— Data to examine —
◇ ◇ ◇ ◇ ◇
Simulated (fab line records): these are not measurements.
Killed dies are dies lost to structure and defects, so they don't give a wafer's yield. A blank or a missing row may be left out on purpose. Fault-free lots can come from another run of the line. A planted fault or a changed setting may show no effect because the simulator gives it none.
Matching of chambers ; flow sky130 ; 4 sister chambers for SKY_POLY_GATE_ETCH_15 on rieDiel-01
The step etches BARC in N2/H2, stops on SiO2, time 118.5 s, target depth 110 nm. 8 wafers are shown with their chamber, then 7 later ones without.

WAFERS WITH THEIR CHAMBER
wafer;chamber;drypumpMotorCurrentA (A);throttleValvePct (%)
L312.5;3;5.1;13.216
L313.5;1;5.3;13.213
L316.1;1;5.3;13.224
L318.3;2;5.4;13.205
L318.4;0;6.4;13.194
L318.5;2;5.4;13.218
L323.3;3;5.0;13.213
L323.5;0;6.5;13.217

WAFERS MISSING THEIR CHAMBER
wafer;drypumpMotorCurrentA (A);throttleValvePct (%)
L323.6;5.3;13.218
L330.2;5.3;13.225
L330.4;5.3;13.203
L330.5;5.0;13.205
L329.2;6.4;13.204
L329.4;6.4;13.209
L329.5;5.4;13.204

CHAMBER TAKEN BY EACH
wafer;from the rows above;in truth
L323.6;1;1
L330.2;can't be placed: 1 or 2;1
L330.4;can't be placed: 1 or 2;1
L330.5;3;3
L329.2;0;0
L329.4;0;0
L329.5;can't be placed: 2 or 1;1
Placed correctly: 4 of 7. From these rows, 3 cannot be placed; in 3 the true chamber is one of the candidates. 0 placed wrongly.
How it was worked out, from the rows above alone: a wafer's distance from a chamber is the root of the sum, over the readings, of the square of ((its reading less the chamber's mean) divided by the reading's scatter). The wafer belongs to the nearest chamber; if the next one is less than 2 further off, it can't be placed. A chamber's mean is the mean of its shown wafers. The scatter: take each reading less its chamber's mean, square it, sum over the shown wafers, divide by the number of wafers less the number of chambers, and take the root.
◇ ◇ ◇ ◇ ◇

— Requirement —
Up to and including the line with "Killed dies are", output every line of the records above exactly, starting from the first; output nothing else.

— Solution —
Simulated (fab line records): these are not measurements.
Killed dies are dies lost to structure and defects, so they don't give a wafer's yield. A blank or a missing row may be left out on purpose. Fault-free lots can come from another run of the line. A planted fault or a changed setting may show no effect because the simulator gives it none.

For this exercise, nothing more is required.